_Work item_: Everything from the line containing "L079.3 | pvd" through the line containing "L079.4 | pvd" in the listing below should be copied exactly, and nothing more.

== Segment start ==

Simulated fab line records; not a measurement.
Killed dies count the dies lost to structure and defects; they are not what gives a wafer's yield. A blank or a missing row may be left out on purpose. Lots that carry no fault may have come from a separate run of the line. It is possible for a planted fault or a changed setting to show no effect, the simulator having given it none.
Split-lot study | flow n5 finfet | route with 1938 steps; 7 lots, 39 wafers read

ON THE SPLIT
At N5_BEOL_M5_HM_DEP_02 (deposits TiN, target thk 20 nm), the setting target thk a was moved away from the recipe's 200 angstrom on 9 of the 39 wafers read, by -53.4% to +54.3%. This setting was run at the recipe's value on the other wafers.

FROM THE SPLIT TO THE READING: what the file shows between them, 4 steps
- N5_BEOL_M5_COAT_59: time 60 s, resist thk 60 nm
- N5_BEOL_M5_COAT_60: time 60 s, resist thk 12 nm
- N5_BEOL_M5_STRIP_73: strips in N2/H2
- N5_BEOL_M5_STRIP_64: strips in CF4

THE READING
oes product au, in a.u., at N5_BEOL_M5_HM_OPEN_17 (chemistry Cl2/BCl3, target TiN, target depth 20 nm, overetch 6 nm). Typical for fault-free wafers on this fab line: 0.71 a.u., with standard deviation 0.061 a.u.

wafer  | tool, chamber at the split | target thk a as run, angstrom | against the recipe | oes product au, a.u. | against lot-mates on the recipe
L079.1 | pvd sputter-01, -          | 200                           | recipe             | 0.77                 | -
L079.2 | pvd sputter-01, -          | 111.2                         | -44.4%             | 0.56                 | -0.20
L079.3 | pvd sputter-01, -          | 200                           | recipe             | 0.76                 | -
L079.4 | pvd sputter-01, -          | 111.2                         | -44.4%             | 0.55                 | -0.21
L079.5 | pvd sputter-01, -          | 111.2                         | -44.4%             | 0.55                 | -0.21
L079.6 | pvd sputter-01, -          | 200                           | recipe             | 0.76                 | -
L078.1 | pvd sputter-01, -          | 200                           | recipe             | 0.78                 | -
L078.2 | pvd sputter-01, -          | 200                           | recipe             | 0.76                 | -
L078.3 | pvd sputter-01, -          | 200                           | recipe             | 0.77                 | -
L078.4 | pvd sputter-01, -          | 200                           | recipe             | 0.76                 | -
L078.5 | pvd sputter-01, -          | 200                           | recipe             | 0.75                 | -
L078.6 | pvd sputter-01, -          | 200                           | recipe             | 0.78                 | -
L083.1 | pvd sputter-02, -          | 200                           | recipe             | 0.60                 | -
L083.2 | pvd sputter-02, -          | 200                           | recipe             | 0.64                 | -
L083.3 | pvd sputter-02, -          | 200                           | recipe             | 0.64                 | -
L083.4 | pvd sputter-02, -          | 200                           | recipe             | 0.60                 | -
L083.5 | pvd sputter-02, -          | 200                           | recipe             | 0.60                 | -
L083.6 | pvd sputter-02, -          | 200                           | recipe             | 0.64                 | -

== Segment end ==

_Exercise result_:
L079.3 | pvd sputter-01, -          | 200                           | recipe             | 0.76                 | -
L079.4 | pvd sputter-01, -          | 111.2                         | -44.4%             | 0.55                 | -0.21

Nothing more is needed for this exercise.